**Supplied data**
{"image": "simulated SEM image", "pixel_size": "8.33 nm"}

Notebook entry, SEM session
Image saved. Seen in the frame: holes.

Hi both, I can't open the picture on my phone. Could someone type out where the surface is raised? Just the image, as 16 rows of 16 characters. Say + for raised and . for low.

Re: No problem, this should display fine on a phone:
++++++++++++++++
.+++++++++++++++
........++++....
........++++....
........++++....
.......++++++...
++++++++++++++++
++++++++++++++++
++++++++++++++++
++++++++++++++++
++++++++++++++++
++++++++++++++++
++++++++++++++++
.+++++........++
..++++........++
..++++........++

**Work item**
Your answer must be the lines above from the one containing "Notebook entry, SEM session" to the one containing "Re: No problem, this", both included, restated word for word.

**Reply**
Notebook entry, SEM session
Image saved. Seen in the frame: holes.

Hi both, I can't open the picture on my phone. Could someone type out where the surface is raised? Just the image, as 16 rows of 16 characters. Say + for raised and . for low.

Re: No problem, this should display fine on a phone:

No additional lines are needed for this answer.